__Activity__
Return every line below exactly.

__Entries provided__
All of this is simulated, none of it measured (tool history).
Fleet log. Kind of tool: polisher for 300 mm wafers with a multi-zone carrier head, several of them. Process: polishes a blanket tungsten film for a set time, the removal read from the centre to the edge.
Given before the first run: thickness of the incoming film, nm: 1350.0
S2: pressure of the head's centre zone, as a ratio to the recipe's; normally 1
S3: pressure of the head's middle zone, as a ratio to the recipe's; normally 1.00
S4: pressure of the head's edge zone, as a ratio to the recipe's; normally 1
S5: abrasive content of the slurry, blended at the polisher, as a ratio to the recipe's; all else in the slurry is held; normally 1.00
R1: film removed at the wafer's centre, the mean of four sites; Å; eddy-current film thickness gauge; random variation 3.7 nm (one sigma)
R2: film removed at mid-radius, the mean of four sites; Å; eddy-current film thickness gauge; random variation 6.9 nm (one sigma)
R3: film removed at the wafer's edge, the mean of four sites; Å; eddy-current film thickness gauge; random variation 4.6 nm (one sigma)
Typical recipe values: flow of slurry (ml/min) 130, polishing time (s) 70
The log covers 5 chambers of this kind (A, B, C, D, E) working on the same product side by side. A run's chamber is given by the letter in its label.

__Exercise answer__
All of this is simulated, none of it measured (tool history).
Fleet log. Kind of tool: polisher for 300 mm wafers with a multi-zone carrier head, several of them. Process: polishes a blanket tungsten film for a set time, the removal read from the centre to the edge.
Given before the first run: thickness of the incoming film, nm: 1350.0
S2: pressure of the head's centre zone, as a ratio to the recipe's; normally 1
S3: pressure of the head's middle zone, as a ratio to the recipe's; normally 1.00
S4: pressure of the head's edge zone, as a ratio to the recipe's; normally 1
S5: abrasive content of the slurry, blended at the polisher, as a ratio to the recipe's; all else in the slurry is held; normally 1.00
R1: film removed at the wafer's centre, the mean of four sites; Å; eddy-current film thickness gauge; random variation 3.7 nm (one sigma)
R2: film removed at mid-radius, the mean of four sites; Å; eddy-current film thickness gauge; random variation 6.9 nm (one sigma)
R3: film removed at the wafer's edge, the mean of four sites; Å; eddy-current film thickness gauge; random variation 4.6 nm (one sigma)
Typical recipe values: flow of slurry (ml/min) 130, polishing time (s) 70
The log covers 5 chambers of this kind (A, B, C, D, E) working on the same product side by side. A run's chamber is given by the letter in its label.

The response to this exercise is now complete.